=-=-=-=-=

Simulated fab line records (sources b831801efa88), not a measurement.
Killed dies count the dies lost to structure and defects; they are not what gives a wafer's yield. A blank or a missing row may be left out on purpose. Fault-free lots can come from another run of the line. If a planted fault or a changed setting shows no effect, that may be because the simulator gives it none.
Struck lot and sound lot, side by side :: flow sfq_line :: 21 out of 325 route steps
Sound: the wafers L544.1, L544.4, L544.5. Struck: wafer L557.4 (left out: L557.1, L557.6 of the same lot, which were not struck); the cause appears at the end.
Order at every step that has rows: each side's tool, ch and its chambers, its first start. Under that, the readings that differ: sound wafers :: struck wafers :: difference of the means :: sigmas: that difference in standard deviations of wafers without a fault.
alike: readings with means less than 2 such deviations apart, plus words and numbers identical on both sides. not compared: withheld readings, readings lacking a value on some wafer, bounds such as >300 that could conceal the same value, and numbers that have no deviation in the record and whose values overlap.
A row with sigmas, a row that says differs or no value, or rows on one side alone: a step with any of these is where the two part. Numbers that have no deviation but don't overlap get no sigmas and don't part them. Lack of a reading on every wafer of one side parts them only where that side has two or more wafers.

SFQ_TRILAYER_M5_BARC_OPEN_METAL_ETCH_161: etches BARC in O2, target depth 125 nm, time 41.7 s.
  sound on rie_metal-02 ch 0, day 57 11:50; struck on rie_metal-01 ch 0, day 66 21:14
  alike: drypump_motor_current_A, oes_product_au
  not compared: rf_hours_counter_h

=-=-=-=-=

Working from the material above, retype exactly the lines from the one with "Sound: the wafers" through the one with "alike: drypump_motor_current_A, oes_product_au", both included, and only those lines.

Sound: the wafers L544.1, L544.4, L544.5. Struck: wafer L557.4 (left out: L557.1, L557.6 of the same lot, which were not struck); the cause appears at the end.
Order at every step that has rows: each side's tool, ch and its chambers, its first start. Under that, the readings that differ: sound wafers :: struck wafers :: difference of the means :: sigmas: that difference in standard deviations of wafers without a fault.
alike: readings with means less than 2 such deviations apart, plus words and numbers identical on both sides. not compared: withheld readings, readings lacking a value on some wafer, bounds such as >300 that could conceal the same value, and numbers that have no deviation in the record and whose values overlap.
A row with sigmas, a row that says differs or no value, or rows on one side alone: a step with any of these is where the two part. Numbers that have no deviation but don't overlap get no sigmas and don't part them. Lack of a reading on every wafer of one side parts them only where that side has two or more wafers.

SFQ_TRILAYER_M5_BARC_OPEN_METAL_ETCH_161: etches BARC in O2, target depth 125 nm, time 41.7 s.
  sound on rie_metal-02 ch 0, day 57 11:50; struck on rie_metal-01 ch 0, day 66 21:14
  alike: drypump_motor_current_A, oes_product_au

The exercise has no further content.